- _Supplied information_
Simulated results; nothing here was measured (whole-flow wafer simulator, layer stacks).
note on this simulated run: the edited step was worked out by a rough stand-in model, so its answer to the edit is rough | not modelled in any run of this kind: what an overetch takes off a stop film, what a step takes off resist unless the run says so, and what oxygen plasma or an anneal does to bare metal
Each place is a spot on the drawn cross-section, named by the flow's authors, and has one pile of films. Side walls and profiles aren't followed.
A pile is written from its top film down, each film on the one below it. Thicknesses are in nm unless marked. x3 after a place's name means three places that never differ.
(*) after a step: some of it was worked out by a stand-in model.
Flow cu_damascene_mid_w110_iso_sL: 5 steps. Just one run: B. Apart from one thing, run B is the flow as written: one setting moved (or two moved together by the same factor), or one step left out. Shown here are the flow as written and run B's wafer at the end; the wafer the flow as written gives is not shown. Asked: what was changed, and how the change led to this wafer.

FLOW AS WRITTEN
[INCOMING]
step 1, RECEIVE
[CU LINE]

- _Work instruction_
Beginning with the opening line above, retype the records exactly through the line with "step 1, RECEIVE", both ends included.

- _Exercise result_
Simulated results; nothing here was measured (whole-flow wafer simulator, layer stacks).
note on this simulated run: the edited step was worked out by a rough stand-in model, so its answer to the edit is rough | not modelled in any run of this kind: what an overetch takes off a stop film, what a step takes off resist unless the run says so, and what oxygen plasma or an anneal does to bare metal
Each place is a spot on the drawn cross-section, named by the flow's authors, and has one pile of films. Side walls and profiles aren't followed.
A pile is written from its top film down, each film on the one below it. Thicknesses are in nm unless marked. x3 after a place's name means three places that never differ.
(*) after a step: some of it was worked out by a stand-in model.
Flow cu_damascene_mid_w110_iso_sL: 5 steps. Just one run: B. Apart from one thing, run B is the flow as written: one setting moved (or two moved together by the same factor), or one step left out. Shown here are the flow as written and run B's wafer at the end; the wafer the flow as written gives is not shown. Asked: what was changed, and how the change led to this wafer.

FLOW AS WRITTEN
[INCOMING]
step 1, RECEIVE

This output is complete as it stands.